+-------+

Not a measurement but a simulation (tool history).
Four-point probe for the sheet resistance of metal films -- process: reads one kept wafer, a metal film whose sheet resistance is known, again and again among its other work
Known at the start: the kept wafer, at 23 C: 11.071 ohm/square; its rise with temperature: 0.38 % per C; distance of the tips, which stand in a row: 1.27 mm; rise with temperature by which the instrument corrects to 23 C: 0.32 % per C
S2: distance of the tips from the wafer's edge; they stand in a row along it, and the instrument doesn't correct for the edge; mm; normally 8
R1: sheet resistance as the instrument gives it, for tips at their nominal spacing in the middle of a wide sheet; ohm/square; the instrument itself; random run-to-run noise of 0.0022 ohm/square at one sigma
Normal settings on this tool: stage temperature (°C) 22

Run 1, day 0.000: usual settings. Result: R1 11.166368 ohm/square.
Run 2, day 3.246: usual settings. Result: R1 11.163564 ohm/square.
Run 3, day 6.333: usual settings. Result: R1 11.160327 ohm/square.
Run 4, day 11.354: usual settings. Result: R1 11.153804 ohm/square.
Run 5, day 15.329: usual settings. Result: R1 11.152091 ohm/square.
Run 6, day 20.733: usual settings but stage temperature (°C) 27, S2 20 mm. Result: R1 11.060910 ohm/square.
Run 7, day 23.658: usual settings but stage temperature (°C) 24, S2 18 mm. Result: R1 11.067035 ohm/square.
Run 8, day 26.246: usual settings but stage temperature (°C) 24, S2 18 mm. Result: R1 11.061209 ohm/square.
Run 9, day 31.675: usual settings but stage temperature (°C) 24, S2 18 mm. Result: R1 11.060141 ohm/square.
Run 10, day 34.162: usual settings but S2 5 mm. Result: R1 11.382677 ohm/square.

+-------+

Work order
The response must repeat exactly the lines from the top of the material through the line containing "Run 9, day 31.675: usual", both included, with no other output.

Reply
Not a measurement but a simulation (tool history).
Four-point probe for the sheet resistance of metal films -- process: reads one kept wafer, a metal film whose sheet resistance is known, again and again among its other work
Known at the start: the kept wafer, at 23 C: 11.071 ohm/square; its rise with temperature: 0.38 % per C; distance of the tips, which stand in a row: 1.27 mm; rise with temperature by which the instrument corrects to 23 C: 0.32 % per C
S2: distance of the tips from the wafer's edge; they stand in a row along it, and the instrument doesn't correct for the edge; mm; normally 8
R1: sheet resistance as the instrument gives it, for tips at their nominal spacing in the middle of a wide sheet; ohm/square; the instrument itself; random run-to-run noise of 0.0022 ohm/square at one sigma
Normal settings on this tool: stage temperature (°C) 22

Run 1, day 0.000: usual settings. Result: R1 11.166368 ohm/square.
Run 2, day 3.246: usual settings. Result: R1 11.163564 ohm/square.
Run 3, day 6.333: usual settings. Result: R1 11.160327 ohm/square.
Run 4, day 11.354: usual settings. Result: R1 11.153804 ohm/square.
Run 5, day 15.329: usual settings. Result: R1 11.152091 ohm/square.
Run 6, day 20.733: usual settings but stage temperature (°C) 27, S2 20 mm. Result: R1 11.060910 ohm/square.
Run 7, day 23.658: usual settings but stage temperature (°C) 24, S2 18 mm. Result: R1 11.067035 ohm/square.
Run 8, day 26.246: usual settings but stage temperature (°C) 24, S2 18 mm. Result: R1 11.061209 ohm/square.
Run 9, day 31.675: usual settings but stage temperature (°C) 24, S2 18 mm. Result: R1 11.060141 ohm/square.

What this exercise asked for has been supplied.